Assigned task:
Please print every record that follows, keeping each one exactly as it is.

==========
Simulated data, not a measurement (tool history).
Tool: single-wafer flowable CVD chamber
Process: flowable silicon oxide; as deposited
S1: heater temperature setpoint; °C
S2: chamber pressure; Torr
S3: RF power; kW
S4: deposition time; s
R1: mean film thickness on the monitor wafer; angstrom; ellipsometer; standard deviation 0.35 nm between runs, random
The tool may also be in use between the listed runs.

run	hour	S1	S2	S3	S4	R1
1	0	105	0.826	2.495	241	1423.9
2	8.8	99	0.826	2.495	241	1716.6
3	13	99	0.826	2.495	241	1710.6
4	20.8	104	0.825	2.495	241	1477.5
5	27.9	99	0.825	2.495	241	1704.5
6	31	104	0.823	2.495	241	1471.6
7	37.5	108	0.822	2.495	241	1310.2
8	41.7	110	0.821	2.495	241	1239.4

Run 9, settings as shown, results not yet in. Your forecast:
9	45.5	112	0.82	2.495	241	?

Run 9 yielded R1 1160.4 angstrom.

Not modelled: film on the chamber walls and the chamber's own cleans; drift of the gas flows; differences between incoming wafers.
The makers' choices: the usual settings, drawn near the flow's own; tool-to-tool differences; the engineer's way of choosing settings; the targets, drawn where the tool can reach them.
==========

Response area:
Simulated data, not a measurement (tool history).
Tool: single-wafer flowable CVD chamber
Process: flowable silicon oxide; as deposited
S1: heater temperature setpoint; °C
S2: chamber pressure; Torr
S3: RF power; kW
S4: deposition time; s
R1: mean film thickness on the monitor wafer; angstrom; ellipsometer; standard deviation 0.35 nm between runs, random
The tool may also be in use between the listed runs.

run	hour	S1	S2	S3	S4	R1
1	0	105	0.826	2.495	241	1423.9
2	8.8	99	0.826	2.495	241	1716.6
3	13	99	0.826	2.495	241	1710.6
4	20.8	104	0.825	2.495	241	1477.5
5	27.9	99	0.825	2.495	241	1704.5
6	31	104	0.823	2.495	241	1471.6
7	37.5	108	0.822	2.495	241	1310.2
8	41.7	110	0.821	2.495	241	1239.4

Run 9, settings as shown, results not yet in. Your forecast:
9	45.5	112	0.82	2.495	241	?

Run 9 yielded R1 1160.4 angstrom.

Not modelled: film on the chamber walls and the chamber's own cleans; drift of the gas flows; differences between incoming wafers.
The makers' choices: the usual settings, drawn near the flow's own; tool-to-tool differences; the engineer's way of choosing settings; the targets, drawn where the tool can reach them.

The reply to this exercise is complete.